__Requirement__
Repeat exactly, please, the lines that begin at the start of the listing and end at the line holding "lots that met".

__Recorded information__
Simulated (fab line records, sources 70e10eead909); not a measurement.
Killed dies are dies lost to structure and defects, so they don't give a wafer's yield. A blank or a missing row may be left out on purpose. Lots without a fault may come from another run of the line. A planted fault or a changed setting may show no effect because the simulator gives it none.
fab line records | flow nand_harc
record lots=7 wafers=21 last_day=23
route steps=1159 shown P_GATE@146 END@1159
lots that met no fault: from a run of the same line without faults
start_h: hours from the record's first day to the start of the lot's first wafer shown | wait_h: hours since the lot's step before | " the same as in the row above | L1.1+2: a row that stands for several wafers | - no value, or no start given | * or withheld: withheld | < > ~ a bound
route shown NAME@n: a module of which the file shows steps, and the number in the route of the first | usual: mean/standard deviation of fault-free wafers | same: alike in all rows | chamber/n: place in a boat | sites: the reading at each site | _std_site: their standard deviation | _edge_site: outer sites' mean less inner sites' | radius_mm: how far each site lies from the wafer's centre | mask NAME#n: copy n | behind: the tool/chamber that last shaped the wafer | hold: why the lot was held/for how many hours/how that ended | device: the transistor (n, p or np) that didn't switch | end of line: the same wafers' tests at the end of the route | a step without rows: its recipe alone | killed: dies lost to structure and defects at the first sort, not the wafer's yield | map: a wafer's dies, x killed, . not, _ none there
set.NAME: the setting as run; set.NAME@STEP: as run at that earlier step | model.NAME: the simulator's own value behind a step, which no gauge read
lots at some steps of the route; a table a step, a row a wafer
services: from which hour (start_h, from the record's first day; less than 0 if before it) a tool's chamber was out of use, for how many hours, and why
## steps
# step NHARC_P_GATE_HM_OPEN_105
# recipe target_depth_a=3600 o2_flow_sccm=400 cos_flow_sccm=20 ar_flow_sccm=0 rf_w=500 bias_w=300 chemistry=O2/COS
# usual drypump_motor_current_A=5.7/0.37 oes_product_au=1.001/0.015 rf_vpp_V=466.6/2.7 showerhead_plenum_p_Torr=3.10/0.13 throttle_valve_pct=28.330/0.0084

__Answer box__
Simulated (fab line records, sources 70e10eead909); not a measurement.
Killed dies are dies lost to structure and defects, so they don't give a wafer's yield. A blank or a missing row may be left out on purpose. Lots without a fault may come from another run of the line. A planted fault or a changed setting may show no effect because the simulator gives it none.
fab line records | flow nand_harc
record lots=7 wafers=21 last_day=23
route steps=1159 shown P_GATE@146 END@1159
lots that met no fault: from a run of the same line without faults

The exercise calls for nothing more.